- REQUIRED ACTION
Will you write out all the entries below exactly?

- SUPPLIED DATA
——————

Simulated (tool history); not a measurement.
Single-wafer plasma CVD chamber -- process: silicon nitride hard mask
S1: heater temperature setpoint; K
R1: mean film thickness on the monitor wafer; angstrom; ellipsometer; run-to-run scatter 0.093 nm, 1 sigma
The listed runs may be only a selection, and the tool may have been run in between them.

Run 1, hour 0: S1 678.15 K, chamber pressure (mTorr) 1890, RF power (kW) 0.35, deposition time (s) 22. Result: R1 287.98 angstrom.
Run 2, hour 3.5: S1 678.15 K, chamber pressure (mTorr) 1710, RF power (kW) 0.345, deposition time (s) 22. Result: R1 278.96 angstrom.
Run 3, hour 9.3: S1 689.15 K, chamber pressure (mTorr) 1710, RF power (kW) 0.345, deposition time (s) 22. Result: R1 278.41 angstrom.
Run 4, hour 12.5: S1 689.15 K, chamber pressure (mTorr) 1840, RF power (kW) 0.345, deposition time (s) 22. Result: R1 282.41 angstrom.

——————

- EXERCISE OUTPUT
Simulated (tool history); not a measurement.
Single-wafer plasma CVD chamber -- process: silicon nitride hard mask
S1: heater temperature setpoint; K
R1: mean film thickness on the monitor wafer; angstrom; ellipsometer; run-to-run scatter 0.093 nm, 1 sigma
The listed runs may be only a selection, and the tool may have been run in between them.

Run 1, hour 0: S1 678.15 K, chamber pressure (mTorr) 1890, RF power (kW) 0.35, deposition time (s) 22. Result: R1 287.98 angstrom.
Run 2, hour 3.5: S1 678.15 K, chamber pressure (mTorr) 1710, RF power (kW) 0.345, deposition time (s) 22. Result: R1 278.96 angstrom.
Run 3, hour 9.3: S1 689.15 K, chamber pressure (mTorr) 1710, RF power (kW) 0.345, deposition time (s) 22. Result: R1 278.41 angstrom.
Run 4, hour 12.5: S1 689.15 K, chamber pressure (mTorr) 1840, RF power (kW) 0.345, deposition time (s) 22. Result: R1 282.41 angstrom.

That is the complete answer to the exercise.